§ **Work task**
Search the listing below for the line containing "21) DIRECTIONAL_DEP with". From there through the line containing "30) STRIP with etch materials aC", transcribe every line exactly, both ends included.

╭──

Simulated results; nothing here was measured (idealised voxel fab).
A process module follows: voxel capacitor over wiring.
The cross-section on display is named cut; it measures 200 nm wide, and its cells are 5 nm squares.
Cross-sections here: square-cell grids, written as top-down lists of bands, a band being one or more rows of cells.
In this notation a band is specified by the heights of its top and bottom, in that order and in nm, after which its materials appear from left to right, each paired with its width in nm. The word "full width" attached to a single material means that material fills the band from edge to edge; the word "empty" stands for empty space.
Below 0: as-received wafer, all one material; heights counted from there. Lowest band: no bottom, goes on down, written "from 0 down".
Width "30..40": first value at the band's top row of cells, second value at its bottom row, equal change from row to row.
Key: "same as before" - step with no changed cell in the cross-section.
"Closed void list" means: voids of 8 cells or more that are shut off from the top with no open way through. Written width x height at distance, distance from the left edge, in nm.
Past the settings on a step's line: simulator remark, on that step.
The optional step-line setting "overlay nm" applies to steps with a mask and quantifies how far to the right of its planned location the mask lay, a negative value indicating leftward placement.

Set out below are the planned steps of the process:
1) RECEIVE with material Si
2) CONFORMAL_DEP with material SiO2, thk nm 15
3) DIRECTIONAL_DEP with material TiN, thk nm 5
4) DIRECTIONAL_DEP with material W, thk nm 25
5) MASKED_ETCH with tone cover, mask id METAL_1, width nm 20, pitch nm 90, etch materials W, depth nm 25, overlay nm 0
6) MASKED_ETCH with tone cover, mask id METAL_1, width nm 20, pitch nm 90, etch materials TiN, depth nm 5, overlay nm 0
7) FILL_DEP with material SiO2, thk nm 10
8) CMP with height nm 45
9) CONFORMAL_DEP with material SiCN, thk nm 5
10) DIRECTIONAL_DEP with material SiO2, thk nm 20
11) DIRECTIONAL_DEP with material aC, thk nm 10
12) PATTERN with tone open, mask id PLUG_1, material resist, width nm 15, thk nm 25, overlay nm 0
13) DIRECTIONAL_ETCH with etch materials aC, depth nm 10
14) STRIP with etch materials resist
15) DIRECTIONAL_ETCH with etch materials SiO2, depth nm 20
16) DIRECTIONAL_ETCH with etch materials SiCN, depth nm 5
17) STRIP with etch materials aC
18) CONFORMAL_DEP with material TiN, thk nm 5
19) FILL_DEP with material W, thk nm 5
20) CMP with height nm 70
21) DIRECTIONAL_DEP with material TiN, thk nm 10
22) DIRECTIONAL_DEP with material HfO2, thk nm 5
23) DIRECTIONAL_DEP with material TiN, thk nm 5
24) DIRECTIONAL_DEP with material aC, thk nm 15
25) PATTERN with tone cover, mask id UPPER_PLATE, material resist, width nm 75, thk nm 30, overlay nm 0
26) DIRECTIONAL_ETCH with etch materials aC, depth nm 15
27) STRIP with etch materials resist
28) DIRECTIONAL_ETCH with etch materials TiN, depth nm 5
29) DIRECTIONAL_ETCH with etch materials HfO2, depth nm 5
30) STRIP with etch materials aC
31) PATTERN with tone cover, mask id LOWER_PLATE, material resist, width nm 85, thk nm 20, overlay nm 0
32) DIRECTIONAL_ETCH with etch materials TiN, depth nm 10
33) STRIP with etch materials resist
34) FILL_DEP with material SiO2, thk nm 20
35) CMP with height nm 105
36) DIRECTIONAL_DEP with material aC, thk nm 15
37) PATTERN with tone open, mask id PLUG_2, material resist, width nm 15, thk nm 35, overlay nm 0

╰──

§ **Answer box**
21) DIRECTIONAL_DEP with material TiN, thk nm 10
22) DIRECTIONAL_DEP with material HfO2, thk nm 5
23) DIRECTIONAL_DEP with material TiN, thk nm 5
24) DIRECTIONAL_DEP with material aC, thk nm 15
25) PATTERN with tone cover, mask id UPPER_PLATE, material resist, width nm 75, thk nm 30, overlay nm 0
26) DIRECTIONAL_ETCH with etch materials aC, depth nm 15
27) STRIP with etch materials resist
28) DIRECTIONAL_ETCH with etch materials TiN, depth nm 5
29) DIRECTIONAL_ETCH with etch materials HfO2, depth nm 5
30) STRIP with etch materials aC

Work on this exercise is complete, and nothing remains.